··· EXCERPTED RECORDS ···

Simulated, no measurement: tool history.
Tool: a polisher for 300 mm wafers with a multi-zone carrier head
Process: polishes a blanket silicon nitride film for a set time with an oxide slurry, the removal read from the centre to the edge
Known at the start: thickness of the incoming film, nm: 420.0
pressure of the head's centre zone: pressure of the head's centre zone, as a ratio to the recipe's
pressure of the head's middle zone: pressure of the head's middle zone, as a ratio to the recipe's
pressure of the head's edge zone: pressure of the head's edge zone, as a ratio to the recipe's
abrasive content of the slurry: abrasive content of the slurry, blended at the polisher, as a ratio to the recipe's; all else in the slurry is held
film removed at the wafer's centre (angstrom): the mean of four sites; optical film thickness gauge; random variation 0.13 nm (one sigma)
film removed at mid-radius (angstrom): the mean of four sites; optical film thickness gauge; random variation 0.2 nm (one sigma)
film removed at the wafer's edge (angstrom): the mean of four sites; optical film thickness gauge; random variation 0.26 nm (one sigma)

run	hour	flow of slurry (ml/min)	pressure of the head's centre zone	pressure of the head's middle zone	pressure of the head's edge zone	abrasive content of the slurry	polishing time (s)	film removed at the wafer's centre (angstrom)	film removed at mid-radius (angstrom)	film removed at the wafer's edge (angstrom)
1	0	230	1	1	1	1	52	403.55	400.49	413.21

···

WORK INSTRUCTION: Within the listing above, locate the line containing "pressure of the head's centre zone: pressure" and the line containing "abrasive content of the slurry: abrasive". Reproduce those two lines and all lines between them exactly, with nothing added.

ANSWER BOX:
pressure of the head's centre zone: pressure of the head's centre zone, as a ratio to the recipe's
pressure of the head's middle zone: pressure of the head's middle zone, as a ratio to the recipe's
pressure of the head's edge zone: pressure of the head's edge zone, as a ratio to the recipe's
abrasive content of the slurry: abrasive content of the slurry, blended at the polisher, as a ratio to the recipe's; all else in the slurry is held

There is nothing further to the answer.